## [Data]
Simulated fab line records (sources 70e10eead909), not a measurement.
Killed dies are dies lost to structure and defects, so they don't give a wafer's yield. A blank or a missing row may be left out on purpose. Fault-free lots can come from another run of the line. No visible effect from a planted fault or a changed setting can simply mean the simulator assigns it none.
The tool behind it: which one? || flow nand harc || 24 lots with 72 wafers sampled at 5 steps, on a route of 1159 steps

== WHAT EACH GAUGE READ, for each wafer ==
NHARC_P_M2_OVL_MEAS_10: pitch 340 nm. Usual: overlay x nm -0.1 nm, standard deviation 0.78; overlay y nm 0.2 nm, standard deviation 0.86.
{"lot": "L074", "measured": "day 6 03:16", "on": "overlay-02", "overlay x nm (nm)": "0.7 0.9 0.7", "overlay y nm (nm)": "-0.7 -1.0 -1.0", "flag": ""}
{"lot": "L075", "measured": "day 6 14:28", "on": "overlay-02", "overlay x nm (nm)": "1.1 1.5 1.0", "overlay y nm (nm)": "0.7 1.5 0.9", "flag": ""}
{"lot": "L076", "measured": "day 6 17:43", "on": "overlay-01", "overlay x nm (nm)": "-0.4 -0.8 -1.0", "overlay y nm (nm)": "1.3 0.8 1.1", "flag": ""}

## [Assignment]
There is a run of lines above from the one with "Killed dies are" to the one with "NHARC_P_M2_OVL_MEAS_10: pitch 340"; print exactly that run, both ends included, and nothing else.

## [Exercise result]
Killed dies are dies lost to structure and defects, so they don't give a wafer's yield. A blank or a missing row may be left out on purpose. Fault-free lots can come from another run of the line. No visible effect from a planted fault or a changed setting can simply mean the simulator assigns it none.
The tool behind it: which one? || flow nand harc || 24 lots with 72 wafers sampled at 5 steps, on a route of 1159 steps

== WHAT EACH GAUGE READ, for each wafer ==
NHARC_P_M2_OVL_MEAS_10: pitch 340 nm. Usual: overlay x nm -0.1 nm, standard deviation 0.78; overlay y nm 0.2 nm, standard deviation 0.86.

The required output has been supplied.